* PROVIDED MATERIAL
++++++++++++++++++++

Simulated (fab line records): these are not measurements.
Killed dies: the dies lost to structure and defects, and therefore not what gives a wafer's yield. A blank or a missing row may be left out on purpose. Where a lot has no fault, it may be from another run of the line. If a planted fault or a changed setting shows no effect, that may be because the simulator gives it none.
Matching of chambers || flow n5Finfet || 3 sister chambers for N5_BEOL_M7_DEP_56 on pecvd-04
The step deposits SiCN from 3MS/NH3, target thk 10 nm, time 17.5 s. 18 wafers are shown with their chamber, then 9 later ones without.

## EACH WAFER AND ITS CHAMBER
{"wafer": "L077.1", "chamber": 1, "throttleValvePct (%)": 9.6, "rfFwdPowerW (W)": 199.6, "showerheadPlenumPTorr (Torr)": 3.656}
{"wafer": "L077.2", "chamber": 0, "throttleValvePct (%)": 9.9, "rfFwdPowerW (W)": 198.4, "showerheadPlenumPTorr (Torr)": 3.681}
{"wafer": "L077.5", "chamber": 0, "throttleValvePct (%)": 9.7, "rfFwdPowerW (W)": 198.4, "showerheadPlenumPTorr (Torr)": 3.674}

++++++++++++++++++++

* TASK ITEM
Repeat the material word for word, leaving out no line.

* EXPECTED ANSWER
Simulated (fab line records): these are not measurements.
Killed dies: the dies lost to structure and defects, and therefore not what gives a wafer's yield. A blank or a missing row may be left out on purpose. Where a lot has no fault, it may be from another run of the line. If a planted fault or a changed setting shows no effect, that may be because the simulator gives it none.
Matching of chambers || flow n5Finfet || 3 sister chambers for N5_BEOL_M7_DEP_56 on pecvd-04
The step deposits SiCN from 3MS/NH3, target thk 10 nm, time 17.5 s. 18 wafers are shown with their chamber, then 9 later ones without.

## EACH WAFER AND ITS CHAMBER
{"wafer": "L077.1", "chamber": 1, "throttleValvePct (%)": 9.6, "rfFwdPowerW (W)": 199.6, "showerheadPlenumPTorr (Torr)": 3.656}
{"wafer": "L077.2", "chamber": 0, "throttleValvePct (%)": 9.9, "rfFwdPowerW (W)": 198.4, "showerheadPlenumPTorr (Torr)": 3.681}
{"wafer": "L077.5", "chamber": 0, "throttleValvePct (%)": 9.7, "rfFwdPowerW (W)": 198.4, "showerheadPlenumPTorr (Torr)": 3.674}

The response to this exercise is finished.